Activity: Repeat the entries exactly. Leave nothing out.

Data to examine:
Start of Block

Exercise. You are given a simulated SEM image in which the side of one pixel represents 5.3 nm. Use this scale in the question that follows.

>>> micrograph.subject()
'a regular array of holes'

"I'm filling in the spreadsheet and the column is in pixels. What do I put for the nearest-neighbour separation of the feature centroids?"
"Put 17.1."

End of Block

Your response:
Exercise. You are given a simulated SEM image in which the side of one pixel represents 5.3 nm. Use this scale in the question that follows.

>>> micrograph.subject()
'a regular array of holes'

"I'm filling in the spreadsheet and the column is in pixels. What do I put for the nearest-neighbour separation of the feature centroids?"
"Put 17.1."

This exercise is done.